▶ **Requirement**
The first line of the entries through the line bearing "FYI the section": copy these lines exactly and return nothing else.

(Beginning of Provided information)
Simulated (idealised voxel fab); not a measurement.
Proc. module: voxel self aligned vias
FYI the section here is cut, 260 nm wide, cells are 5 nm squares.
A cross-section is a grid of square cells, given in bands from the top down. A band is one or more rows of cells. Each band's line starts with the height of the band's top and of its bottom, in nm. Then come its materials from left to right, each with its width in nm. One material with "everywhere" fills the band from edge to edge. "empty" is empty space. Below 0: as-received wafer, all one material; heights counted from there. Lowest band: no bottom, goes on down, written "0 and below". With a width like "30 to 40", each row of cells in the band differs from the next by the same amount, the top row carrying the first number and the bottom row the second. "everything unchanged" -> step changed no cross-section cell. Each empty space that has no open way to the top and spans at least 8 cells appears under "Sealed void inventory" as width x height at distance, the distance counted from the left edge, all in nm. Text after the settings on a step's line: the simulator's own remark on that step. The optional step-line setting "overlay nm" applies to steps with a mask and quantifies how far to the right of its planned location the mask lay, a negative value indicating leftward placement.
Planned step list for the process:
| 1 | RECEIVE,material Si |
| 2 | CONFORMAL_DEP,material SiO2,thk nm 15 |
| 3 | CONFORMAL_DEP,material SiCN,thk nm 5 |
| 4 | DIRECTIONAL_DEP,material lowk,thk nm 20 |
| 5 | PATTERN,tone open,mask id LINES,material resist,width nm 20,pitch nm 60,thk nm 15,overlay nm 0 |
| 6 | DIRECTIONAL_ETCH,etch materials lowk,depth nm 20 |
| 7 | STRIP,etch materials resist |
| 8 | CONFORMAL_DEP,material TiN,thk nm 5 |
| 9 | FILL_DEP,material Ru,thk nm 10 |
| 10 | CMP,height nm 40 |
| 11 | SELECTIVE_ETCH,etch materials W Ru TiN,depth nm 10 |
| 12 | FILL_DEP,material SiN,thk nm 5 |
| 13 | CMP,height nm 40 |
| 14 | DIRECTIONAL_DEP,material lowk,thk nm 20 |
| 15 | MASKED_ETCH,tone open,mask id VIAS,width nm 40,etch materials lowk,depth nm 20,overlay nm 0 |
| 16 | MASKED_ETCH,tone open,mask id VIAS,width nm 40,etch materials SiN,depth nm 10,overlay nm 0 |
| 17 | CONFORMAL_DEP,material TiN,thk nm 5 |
(End of Provided information)

▶ **Task answer**
Simulated (idealised voxel fab); not a measurement.
Proc. module: voxel self aligned vias
FYI the section here is cut, 260 nm wide, cells are 5 nm squares.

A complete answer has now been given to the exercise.